Start of Block

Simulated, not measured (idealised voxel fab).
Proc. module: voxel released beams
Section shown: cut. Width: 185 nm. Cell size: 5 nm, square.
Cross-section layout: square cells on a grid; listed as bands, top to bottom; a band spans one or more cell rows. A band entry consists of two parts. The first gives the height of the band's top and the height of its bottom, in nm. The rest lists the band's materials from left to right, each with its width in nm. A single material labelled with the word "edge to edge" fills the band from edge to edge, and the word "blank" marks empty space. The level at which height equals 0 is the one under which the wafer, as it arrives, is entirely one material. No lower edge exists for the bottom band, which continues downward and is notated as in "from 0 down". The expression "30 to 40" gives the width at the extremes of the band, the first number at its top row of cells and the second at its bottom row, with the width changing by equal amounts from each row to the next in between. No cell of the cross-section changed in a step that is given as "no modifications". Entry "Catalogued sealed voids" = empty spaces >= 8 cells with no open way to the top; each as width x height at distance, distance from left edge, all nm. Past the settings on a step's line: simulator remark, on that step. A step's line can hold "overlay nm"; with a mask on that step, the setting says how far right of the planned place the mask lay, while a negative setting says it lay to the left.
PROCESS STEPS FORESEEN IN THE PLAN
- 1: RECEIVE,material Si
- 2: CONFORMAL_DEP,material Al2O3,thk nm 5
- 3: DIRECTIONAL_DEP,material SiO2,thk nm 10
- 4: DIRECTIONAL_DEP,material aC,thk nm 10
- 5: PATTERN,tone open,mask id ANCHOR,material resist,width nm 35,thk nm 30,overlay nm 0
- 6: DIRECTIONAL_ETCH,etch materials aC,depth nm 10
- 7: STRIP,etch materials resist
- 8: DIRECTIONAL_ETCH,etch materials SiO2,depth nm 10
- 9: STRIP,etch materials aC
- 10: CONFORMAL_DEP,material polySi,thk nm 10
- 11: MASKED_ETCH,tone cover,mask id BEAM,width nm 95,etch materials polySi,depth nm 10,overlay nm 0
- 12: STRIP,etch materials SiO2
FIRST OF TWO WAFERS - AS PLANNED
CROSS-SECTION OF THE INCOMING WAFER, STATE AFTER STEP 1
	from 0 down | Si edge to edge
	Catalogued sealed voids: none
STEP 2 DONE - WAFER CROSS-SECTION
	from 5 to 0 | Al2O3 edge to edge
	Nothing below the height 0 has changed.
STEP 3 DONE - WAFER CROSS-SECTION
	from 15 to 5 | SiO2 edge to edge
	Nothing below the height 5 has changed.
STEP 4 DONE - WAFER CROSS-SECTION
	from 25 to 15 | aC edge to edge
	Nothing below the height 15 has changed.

End of Block

Brief:
Exactly as written, repeat the lines from the start of the listing through the line containing "Section shown: cut.", both included.

Exercise response:
Simulated, not measured (idealised voxel fab).
Proc. module: voxel released beams
Section shown: cut. Width: 185 nm. Cell size: 5 nm, square.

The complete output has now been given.